● SOURCE INFORMATION:
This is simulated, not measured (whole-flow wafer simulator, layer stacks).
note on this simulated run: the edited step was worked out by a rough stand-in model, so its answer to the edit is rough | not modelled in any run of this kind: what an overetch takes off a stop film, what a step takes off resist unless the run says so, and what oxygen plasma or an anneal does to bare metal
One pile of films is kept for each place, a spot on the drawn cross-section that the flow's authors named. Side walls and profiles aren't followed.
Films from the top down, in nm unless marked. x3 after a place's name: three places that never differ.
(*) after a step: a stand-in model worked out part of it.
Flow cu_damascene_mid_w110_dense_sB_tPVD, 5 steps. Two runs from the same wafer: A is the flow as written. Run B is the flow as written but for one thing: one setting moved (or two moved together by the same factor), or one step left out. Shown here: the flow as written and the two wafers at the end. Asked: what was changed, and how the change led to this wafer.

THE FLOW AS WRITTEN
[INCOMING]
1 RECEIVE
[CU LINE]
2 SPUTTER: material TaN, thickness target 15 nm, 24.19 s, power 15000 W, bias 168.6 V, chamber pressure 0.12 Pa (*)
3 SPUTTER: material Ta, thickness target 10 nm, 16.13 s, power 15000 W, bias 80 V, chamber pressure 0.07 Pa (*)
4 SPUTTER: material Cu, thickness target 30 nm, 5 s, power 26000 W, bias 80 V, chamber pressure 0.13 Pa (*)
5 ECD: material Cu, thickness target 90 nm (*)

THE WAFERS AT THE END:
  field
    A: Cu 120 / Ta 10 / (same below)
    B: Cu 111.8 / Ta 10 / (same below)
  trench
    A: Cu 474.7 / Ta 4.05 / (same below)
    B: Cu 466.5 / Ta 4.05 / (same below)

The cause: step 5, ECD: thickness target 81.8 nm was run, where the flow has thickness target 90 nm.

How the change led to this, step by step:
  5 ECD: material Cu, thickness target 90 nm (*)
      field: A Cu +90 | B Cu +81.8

● TASK ITEM:
All lines in the listing above from the line containing "4 SPUTTER: material" to the line containing "B: Cu 111.8 / Ta 10 / (same below)", inclusive, should be retyped exactly; no other lines should appear.

● REPLY:
4 SPUTTER: material Cu, thickness target 30 nm, 5 s, power 26000 W, bias 80 V, chamber pressure 0.13 Pa (*)
5 ECD: material Cu, thickness target 90 nm (*)

THE WAFERS AT THE END:
  field
    A: Cu 120 / Ta 10 / (same below)
    B: Cu 111.8 / Ta 10 / (same below)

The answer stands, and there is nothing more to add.